..............................

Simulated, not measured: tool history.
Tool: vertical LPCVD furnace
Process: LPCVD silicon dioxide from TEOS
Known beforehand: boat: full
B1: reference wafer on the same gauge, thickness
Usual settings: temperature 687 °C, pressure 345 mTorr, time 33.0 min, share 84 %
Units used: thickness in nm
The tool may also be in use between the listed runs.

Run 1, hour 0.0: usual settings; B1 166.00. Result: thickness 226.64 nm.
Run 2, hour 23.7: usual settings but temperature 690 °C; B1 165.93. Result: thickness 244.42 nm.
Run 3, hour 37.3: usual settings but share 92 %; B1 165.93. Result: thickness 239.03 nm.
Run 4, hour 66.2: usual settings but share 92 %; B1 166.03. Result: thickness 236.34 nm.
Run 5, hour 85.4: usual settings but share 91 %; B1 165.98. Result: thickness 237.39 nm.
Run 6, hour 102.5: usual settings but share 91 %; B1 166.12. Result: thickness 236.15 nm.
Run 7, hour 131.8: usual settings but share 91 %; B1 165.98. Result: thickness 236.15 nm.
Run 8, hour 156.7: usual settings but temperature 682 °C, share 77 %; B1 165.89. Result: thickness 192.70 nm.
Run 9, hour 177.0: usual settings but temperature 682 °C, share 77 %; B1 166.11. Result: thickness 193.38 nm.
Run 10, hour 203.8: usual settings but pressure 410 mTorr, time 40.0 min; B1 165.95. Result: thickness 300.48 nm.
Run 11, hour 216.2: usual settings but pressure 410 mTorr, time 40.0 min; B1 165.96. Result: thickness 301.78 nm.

..............................

== WORK INSTRUCTION ==
Repeat the material above in full, keeping every word.

== ANSWER BOX ==
Simulated, not measured: tool history.
Tool: vertical LPCVD furnace
Process: LPCVD silicon dioxide from TEOS
Known beforehand: boat: full
B1: reference wafer on the same gauge, thickness
Usual settings: temperature 687 °C, pressure 345 mTorr, time 33.0 min, share 84 %
Units used: thickness in nm
The tool may also be in use between the listed runs.

Run 1, hour 0.0: usual settings; B1 166.00. Result: thickness 226.64 nm.
Run 2, hour 23.7: usual settings but temperature 690 °C; B1 165.93. Result: thickness 244.42 nm.
Run 3, hour 37.3: usual settings but share 92 %; B1 165.93. Result: thickness 239.03 nm.
Run 4, hour 66.2: usual settings but share 92 %; B1 166.03. Result: thickness 236.34 nm.
Run 5, hour 85.4: usual settings but share 91 %; B1 165.98. Result: thickness 237.39 nm.
Run 6, hour 102.5: usual settings but share 91 %; B1 166.12. Result: thickness 236.15 nm.
Run 7, hour 131.8: usual settings but share 91 %; B1 165.98. Result: thickness 236.15 nm.
Run 8, hour 156.7: usual settings but temperature 682 °C, share 77 %; B1 165.89. Result: thickness 192.70 nm.
Run 9, hour 177.0: usual settings but temperature 682 °C, share 77 %; B1 166.11. Result: thickness 193.38 nm.
Run 10, hour 203.8: usual settings but pressure 410 mTorr, time 40.0 min; B1 165.95. Result: thickness 300.48 nm.
Run 11, hour 216.2: usual settings but pressure 410 mTorr, time 40.0 min; B1 165.96. Result: thickness 301.78 nm.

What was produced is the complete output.